§ **ACTION ITEM**
Copy the records exactly, every one of them.

§ **SOURCE MATERIAL**
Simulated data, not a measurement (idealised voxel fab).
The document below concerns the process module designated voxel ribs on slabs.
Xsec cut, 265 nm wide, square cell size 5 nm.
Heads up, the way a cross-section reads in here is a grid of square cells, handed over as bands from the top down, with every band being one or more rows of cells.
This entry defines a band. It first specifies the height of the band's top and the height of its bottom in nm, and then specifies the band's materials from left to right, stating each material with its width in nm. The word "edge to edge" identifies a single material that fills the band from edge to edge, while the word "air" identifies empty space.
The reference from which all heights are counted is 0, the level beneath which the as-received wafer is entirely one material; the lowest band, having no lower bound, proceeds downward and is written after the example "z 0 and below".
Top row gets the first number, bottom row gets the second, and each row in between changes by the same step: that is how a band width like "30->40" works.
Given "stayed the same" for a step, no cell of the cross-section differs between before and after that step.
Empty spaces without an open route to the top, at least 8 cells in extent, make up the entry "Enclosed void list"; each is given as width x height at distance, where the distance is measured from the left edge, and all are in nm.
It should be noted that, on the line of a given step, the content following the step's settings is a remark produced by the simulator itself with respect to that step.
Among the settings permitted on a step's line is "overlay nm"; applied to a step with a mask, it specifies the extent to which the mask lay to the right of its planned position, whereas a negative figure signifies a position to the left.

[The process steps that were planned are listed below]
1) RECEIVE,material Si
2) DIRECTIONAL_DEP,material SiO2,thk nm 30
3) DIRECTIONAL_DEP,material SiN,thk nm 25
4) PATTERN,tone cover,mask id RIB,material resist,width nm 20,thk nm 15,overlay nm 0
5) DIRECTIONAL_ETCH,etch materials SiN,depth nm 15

§ **REPLY**
Simulated data, not a measurement (idealised voxel fab).
The document below concerns the process module designated voxel ribs on slabs.
Xsec cut, 265 nm wide, square cell size 5 nm.
Heads up, the way a cross-section reads in here is a grid of square cells, handed over as bands from the top down, with every band being one or more rows of cells.
This entry defines a band. It first specifies the height of the band's top and the height of its bottom in nm, and then specifies the band's materials from left to right, stating each material with its width in nm. The word "edge to edge" identifies a single material that fills the band from edge to edge, while the word "air" identifies empty space.
The reference from which all heights are counted is 0, the level beneath which the as-received wafer is entirely one material; the lowest band, having no lower bound, proceeds downward and is written after the example "z 0 and below".
Top row gets the first number, bottom row gets the second, and each row in between changes by the same step: that is how a band width like "30->40" works.
Given "stayed the same" for a step, no cell of the cross-section differs between before and after that step.
Empty spaces without an open route to the top, at least 8 cells in extent, make up the entry "Enclosed void list"; each is given as width x height at distance, where the distance is measured from the left edge, and all are in nm.
It should be noted that, on the line of a given step, the content following the step's settings is a remark produced by the simulator itself with respect to that step.
Among the settings permitted on a step's line is "overlay nm"; applied to a step with a mask, it specifies the extent to which the mask lay to the right of its planned position, whereas a negative figure signifies a position to the left.

[The process steps that were planned are listed below]
1) RECEIVE,material Si
2) DIRECTIONAL_DEP,material SiO2,thk nm 30
3) DIRECTIONAL_DEP,material SiN,thk nm 25
4) PATTERN,tone cover,mask id RIB,material resist,width nm 20,thk nm 15,overlay nm 0
5) DIRECTIONAL_ETCH,etch materials SiN,depth nm 15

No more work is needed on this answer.